Start of DATA RECORDS
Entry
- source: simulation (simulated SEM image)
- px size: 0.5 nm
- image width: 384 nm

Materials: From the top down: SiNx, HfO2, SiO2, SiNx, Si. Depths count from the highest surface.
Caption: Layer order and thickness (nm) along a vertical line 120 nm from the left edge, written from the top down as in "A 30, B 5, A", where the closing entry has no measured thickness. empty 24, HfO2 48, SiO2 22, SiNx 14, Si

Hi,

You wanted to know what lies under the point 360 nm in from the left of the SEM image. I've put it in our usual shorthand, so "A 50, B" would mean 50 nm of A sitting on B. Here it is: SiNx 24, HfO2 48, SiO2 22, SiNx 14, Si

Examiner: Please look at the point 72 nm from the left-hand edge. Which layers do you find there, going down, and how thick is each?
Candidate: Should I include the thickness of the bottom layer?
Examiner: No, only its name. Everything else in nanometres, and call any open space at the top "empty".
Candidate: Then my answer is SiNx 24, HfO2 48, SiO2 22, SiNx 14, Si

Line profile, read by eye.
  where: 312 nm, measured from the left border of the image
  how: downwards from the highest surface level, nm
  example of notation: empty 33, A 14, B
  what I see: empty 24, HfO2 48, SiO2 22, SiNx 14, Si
End of DATA RECORDS

**WORK ORDER:** Lines from the beginning of the data above through the line containing "Materials: From the" are to be returned exactly, and no others.

**TASK ANSWER:**
Entry
- source: simulation (simulated SEM image)
- px size: 0.5 nm
- image width: 384 nm

Materials: From the top down: SiNx, HfO2, SiO2, SiNx, Si. Depths count from the highest surface.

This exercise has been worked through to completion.